§ **Dataset excerpts**
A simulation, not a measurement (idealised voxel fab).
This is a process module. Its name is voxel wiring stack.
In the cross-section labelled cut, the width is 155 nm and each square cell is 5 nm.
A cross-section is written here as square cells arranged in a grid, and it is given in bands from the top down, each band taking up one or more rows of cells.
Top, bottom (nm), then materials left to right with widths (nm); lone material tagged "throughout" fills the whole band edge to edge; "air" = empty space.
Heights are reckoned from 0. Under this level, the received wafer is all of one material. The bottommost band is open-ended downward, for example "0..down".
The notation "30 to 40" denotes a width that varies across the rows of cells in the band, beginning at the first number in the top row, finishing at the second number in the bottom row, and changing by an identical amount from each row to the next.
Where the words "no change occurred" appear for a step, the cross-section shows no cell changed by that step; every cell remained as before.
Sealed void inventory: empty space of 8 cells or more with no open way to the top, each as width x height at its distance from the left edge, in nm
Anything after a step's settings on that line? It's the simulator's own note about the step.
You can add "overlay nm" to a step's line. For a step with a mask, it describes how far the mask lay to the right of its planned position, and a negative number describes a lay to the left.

§ **Task item**
Copy the data above in full, exactly as it reads.

§ **Result**
A simulation, not a measurement (idealised voxel fab).
This is a process module. Its name is voxel wiring stack.
In the cross-section labelled cut, the width is 155 nm and each square cell is 5 nm.
A cross-section is written here as square cells arranged in a grid, and it is given in bands from the top down, each band taking up one or more rows of cells.
Top, bottom (nm), then materials left to right with widths (nm); lone material tagged "throughout" fills the whole band edge to edge; "air" = empty space.
Heights are reckoned from 0. Under this level, the received wafer is all of one material. The bottommost band is open-ended downward, for example "0..down".
The notation "30 to 40" denotes a width that varies across the rows of cells in the band, beginning at the first number in the top row, finishing at the second number in the bottom row, and changing by an identical amount from each row to the next.
Where the words "no change occurred" appear for a step, the cross-section shows no cell changed by that step; every cell remained as before.
Sealed void inventory: empty space of 8 cells or more with no open way to the top, each as width x height at its distance from the left edge, in nm
Anything after a step's settings on that line? It's the simulator's own note about the step.
You can add "overlay nm" to a step's line. For a step with a mask, it describes how far the mask lay to the right of its planned position, and a negative number describes a lay to the left.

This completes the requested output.